*** Data for review Section Begins ***

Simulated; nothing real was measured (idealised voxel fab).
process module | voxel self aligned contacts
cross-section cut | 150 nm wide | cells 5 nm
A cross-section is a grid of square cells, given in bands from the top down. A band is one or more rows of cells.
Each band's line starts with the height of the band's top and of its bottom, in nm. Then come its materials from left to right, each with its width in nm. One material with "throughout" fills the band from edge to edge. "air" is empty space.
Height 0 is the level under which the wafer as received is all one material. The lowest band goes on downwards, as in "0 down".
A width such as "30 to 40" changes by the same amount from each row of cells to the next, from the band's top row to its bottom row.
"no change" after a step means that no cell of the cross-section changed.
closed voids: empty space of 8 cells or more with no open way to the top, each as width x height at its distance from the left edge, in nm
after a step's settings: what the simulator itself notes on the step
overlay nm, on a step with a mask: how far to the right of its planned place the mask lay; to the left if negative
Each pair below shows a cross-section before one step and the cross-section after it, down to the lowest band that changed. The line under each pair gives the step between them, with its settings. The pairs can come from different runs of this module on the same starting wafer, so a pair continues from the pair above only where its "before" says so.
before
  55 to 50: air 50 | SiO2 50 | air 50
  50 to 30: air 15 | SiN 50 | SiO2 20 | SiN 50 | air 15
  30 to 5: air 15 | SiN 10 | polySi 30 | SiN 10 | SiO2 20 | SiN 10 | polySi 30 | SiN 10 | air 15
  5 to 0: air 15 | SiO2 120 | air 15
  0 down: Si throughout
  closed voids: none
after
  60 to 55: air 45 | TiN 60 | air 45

*** Data for review Section Ends ***

__Assigned task__
Everything above from the line containing "overlay nm, on" down to the line containing "55 to 50: air 50 | SiO2 50 | air 50" is to be transcribed exactly, with both of those lines included and nothing else added.

__Task result__
overlay nm, on a step with a mask: how far to the right of its planned place the mask lay; to the left if negative
Each pair below shows a cross-section before one step and the cross-section after it, down to the lowest band that changed. The line under each pair gives the step between them, with its settings. The pairs can come from different runs of this module on the same starting wafer, so a pair continues from the pair above only where its "before" says so.
before
  55 to 50: air 50 | SiO2 50 | air 50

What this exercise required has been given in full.